• **Work instruction**: The response must consist of the complete listing below, reproduced without alteration.

• **Listed entries**:
━━━
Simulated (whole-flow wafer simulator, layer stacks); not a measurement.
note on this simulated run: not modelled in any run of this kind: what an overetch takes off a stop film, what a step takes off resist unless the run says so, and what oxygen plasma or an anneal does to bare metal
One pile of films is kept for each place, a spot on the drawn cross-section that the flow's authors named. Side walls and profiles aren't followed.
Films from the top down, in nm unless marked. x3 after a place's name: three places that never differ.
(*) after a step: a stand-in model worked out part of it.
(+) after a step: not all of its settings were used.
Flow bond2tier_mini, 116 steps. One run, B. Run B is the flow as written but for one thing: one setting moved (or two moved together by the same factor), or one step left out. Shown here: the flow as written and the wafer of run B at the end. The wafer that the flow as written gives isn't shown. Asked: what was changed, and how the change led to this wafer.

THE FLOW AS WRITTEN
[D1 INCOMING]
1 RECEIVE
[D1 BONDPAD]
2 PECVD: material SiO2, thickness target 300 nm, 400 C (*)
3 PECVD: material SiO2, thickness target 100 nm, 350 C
━━━

• **Worked solution**:
Simulated (whole-flow wafer simulator, layer stacks); not a measurement.
note on this simulated run: not modelled in any run of this kind: what an overetch takes off a stop film, what a step takes off resist unless the run says so, and what oxygen plasma or an anneal does to bare metal
One pile of films is kept for each place, a spot on the drawn cross-section that the flow's authors named. Side walls and profiles aren't followed.
Films from the top down, in nm unless marked. x3 after a place's name: three places that never differ.
(*) after a step: a stand-in model worked out part of it.
(+) after a step: not all of its settings were used.
Flow bond2tier_mini, 116 steps. One run, B. Run B is the flow as written but for one thing: one setting moved (or two moved together by the same factor), or one step left out. Shown here: the flow as written and the wafer of run B at the end. The wafer that the flow as written gives isn't shown. Asked: what was changed, and how the change led to this wafer.

THE FLOW AS WRITTEN
[D1 INCOMING]
1 RECEIVE
[D1 BONDPAD]
2 PECVD: material SiO2, thickness target 300 nm, 400 C (*)
3 PECVD: material SiO2, thickness target 100 nm, 350 C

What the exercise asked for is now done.